* * * * * * * * *

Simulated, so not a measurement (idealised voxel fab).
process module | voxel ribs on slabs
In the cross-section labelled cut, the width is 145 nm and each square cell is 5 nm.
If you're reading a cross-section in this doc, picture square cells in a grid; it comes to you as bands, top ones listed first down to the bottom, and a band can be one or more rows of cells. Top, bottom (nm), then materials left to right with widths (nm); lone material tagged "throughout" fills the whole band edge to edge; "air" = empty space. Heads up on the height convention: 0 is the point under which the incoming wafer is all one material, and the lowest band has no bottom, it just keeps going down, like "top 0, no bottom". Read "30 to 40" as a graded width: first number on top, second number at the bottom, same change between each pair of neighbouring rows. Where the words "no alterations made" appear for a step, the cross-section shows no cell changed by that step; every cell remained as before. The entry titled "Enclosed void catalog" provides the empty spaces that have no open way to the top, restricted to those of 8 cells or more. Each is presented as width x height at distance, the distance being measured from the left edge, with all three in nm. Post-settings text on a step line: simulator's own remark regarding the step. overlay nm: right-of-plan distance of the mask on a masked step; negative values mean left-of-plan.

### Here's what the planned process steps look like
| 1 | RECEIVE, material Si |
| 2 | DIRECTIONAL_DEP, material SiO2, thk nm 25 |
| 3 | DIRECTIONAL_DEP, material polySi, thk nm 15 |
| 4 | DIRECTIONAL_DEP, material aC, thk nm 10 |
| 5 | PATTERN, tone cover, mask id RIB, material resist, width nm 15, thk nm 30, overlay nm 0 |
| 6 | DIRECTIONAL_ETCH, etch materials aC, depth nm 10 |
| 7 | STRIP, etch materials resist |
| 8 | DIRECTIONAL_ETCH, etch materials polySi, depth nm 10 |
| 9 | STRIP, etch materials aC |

* * * * * * * * *

§ **Activity**:
Please copy, exactly as written, every line in the listing above from the line with "materials resist |" up to and including the line with "polySi, depth nm 10 |".

§ **Answer section**:
| 7 | STRIP, etch materials resist |
| 8 | DIRECTIONAL_ETCH, etch materials polySi, depth nm 10 |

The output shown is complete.